------------------------

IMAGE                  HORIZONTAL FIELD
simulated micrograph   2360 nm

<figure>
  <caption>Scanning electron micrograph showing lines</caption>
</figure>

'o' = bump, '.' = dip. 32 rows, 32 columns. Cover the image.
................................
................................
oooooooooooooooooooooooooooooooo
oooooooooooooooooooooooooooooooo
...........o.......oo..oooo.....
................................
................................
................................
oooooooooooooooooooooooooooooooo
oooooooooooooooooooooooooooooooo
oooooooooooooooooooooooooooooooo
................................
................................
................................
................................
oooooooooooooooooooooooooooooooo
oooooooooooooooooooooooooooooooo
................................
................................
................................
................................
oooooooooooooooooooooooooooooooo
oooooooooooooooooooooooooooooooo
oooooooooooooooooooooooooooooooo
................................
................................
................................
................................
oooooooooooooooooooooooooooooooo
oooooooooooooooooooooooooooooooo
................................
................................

------------------------

*Brief*: Retype the records above exactly.

*Exercise answer*:
IMAGE                  HORIZONTAL FIELD
simulated micrograph   2360 nm

<figure>
  <caption>Scanning electron micrograph showing lines</caption>
</figure>

'o' = bump, '.' = dip. 32 rows, 32 columns. Cover the image.
................................
................................
oooooooooooooooooooooooooooooooo
oooooooooooooooooooooooooooooooo
...........o.......oo..oooo.....
................................
................................
................................
oooooooooooooooooooooooooooooooo
oooooooooooooooooooooooooooooooo
oooooooooooooooooooooooooooooooo
................................
................................
................................
................................
oooooooooooooooooooooooooooooooo
oooooooooooooooooooooooooooooooo
................................
................................
................................
................................
oooooooooooooooooooooooooooooooo
oooooooooooooooooooooooooooooooo
oooooooooooooooooooooooooooooooo
................................
................................
................................
................................
oooooooooooooooooooooooooooooooo
oooooooooooooooooooooooooooooooo
................................
................................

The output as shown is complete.